__________
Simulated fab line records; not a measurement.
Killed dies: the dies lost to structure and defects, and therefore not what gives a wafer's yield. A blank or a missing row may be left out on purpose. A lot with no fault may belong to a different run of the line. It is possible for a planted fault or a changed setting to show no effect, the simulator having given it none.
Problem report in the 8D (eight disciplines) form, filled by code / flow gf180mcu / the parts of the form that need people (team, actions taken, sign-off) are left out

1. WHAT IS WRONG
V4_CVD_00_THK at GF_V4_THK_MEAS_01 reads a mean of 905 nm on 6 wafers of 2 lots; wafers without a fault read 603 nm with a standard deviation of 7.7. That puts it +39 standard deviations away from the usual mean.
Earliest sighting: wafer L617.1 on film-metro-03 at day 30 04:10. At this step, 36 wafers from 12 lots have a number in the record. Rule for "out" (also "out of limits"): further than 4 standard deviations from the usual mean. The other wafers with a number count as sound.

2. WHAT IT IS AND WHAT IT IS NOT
__________

ACTION ITEM: Could you please copy the lines of the listing above exactly, from its first line through the line bearing "1. WHAT IS WRONG", and nothing more?

RESPONSE:
Simulated fab line records; not a measurement.
Killed dies: the dies lost to structure and defects, and therefore not what gives a wafer's yield. A blank or a missing row may be left out on purpose. A lot with no fault may belong to a different run of the line. It is possible for a planted fault or a changed setting to show no effect, the simulator having given it none.
Problem report in the 8D (eight disciplines) form, filled by code / flow gf180mcu / the parts of the form that need people (team, actions taken, sign-off) are left out

1. WHAT IS WRONG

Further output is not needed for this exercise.